Source information below:
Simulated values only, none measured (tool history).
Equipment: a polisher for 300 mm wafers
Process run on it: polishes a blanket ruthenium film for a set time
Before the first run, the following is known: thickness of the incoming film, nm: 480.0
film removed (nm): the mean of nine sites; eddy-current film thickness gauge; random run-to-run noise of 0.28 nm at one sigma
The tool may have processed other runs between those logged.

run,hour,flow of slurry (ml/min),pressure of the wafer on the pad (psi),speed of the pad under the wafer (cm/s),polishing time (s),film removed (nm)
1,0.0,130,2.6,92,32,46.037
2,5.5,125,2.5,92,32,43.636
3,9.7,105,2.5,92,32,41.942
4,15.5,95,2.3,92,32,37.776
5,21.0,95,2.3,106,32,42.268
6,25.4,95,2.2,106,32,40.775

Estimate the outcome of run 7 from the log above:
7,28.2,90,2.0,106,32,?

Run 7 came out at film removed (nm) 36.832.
End of Source information.

From the entries above, return exactly the line containing "Before the first", the line containing "The tool may", and all lines between, and nothing else.

Before the first run, the following is known: thickness of the incoming film, nm: 480.0
film removed (nm): the mean of nine sites; eddy-current film thickness gauge; random run-to-run noise of 0.28 nm at one sigma
The tool may have processed other runs between those logged.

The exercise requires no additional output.